*** Supplied material ***

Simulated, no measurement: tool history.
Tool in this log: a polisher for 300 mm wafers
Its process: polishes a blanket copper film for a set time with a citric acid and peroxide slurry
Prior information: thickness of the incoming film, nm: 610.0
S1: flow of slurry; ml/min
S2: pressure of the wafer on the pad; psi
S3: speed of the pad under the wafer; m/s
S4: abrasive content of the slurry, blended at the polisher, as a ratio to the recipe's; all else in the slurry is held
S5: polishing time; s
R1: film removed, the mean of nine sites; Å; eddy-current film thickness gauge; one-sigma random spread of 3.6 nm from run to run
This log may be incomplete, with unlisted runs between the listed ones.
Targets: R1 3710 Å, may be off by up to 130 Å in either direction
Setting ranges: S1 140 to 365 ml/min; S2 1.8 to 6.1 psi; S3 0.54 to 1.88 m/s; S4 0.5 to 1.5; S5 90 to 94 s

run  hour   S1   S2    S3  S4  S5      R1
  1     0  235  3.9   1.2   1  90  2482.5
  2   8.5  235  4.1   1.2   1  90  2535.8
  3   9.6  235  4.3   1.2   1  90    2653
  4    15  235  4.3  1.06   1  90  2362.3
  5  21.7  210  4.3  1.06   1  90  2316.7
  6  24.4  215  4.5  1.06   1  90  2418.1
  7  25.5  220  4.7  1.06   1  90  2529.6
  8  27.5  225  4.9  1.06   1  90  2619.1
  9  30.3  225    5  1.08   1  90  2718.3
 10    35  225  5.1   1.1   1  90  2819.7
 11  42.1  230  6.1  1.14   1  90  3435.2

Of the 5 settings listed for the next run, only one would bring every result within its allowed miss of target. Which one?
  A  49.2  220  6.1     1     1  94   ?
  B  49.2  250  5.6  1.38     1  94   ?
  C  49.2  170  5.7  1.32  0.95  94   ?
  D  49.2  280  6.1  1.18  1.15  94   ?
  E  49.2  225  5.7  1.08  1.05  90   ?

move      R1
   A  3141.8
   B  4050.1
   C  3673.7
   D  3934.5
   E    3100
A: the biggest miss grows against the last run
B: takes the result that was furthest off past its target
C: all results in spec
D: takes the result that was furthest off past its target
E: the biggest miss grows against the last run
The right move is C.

***

__Assignment__
Would you please copy exactly the part of the entries above that begins at the line containing "C: all results in spec" and ends at the line containing "E: the biggest", both lines included?

__Solution__
C: all results in spec
D: takes the result that was furthest off past its target
E: the biggest miss grows against the last run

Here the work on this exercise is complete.